■ Exercise
Every line of the material is to be set down exactly as written.

= = = = = = =

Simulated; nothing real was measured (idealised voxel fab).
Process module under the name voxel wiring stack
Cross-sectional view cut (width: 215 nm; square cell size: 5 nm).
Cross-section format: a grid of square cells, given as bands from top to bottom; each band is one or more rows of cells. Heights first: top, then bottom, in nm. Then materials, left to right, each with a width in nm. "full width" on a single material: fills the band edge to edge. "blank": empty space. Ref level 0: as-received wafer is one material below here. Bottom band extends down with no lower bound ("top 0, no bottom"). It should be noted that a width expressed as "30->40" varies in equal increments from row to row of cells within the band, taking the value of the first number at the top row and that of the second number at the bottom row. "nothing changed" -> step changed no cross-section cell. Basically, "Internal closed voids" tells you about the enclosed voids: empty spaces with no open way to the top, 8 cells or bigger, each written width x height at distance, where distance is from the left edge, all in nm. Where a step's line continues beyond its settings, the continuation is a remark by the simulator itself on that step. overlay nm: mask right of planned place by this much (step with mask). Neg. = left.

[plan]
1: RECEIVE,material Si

= = = = = = =

■ Exercise output
Simulated; nothing real was measured (idealised voxel fab).
Process module under the name voxel wiring stack
Cross-sectional view cut (width: 215 nm; square cell size: 5 nm).
Cross-section format: a grid of square cells, given as bands from top to bottom; each band is one or more rows of cells. Heights first: top, then bottom, in nm. Then materials, left to right, each with a width in nm. "full width" on a single material: fills the band edge to edge. "blank": empty space. Ref level 0: as-received wafer is one material below here. Bottom band extends down with no lower bound ("top 0, no bottom"). It should be noted that a width expressed as "30->40" varies in equal increments from row to row of cells within the band, taking the value of the first number at the top row and that of the second number at the bottom row. "nothing changed" -> step changed no cross-section cell. Basically, "Internal closed voids" tells you about the enclosed voids: empty spaces with no open way to the top, 8 cells or bigger, each written width x height at distance, where distance is from the left edge, all in nm. Where a step's line continues beyond its settings, the continuation is a remark by the simulator itself on that step. overlay nm: mask right of planned place by this much (step with mask). Neg. = left.

[plan]
1: RECEIVE,material Si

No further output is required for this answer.